▸ Action item
Your answer must be an exact transcription of every entry.

(Data supplied begins)

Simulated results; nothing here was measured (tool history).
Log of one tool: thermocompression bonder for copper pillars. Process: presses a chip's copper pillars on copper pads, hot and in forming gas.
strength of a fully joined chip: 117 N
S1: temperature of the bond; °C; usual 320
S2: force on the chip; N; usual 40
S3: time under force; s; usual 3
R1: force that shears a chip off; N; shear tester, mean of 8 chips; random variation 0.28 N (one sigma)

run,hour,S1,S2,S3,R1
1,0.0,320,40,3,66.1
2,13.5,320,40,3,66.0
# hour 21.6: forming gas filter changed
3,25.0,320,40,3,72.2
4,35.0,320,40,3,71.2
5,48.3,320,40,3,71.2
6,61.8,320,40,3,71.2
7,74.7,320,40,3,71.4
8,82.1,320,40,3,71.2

(Data supplied ends)

▸ Written reply
Simulated results; nothing here was measured (tool history).
Log of one tool: thermocompression bonder for copper pillars. Process: presses a chip's copper pillars on copper pads, hot and in forming gas.
strength of a fully joined chip: 117 N
S1: temperature of the bond; °C; usual 320
S2: force on the chip; N; usual 40
S3: time under force; s; usual 3
R1: force that shears a chip off; N; shear tester, mean of 8 chips; random variation 0.28 N (one sigma)

run,hour,S1,S2,S3,R1
1,0.0,320,40,3,66.1
2,13.5,320,40,3,66.0
# hour 21.6: forming gas filter changed
3,25.0,320,40,3,72.2
4,35.0,320,40,3,71.2
5,48.3,320,40,3,71.2
6,61.8,320,40,3,71.2
7,74.7,320,40,3,71.4
8,82.1,320,40,3,71.2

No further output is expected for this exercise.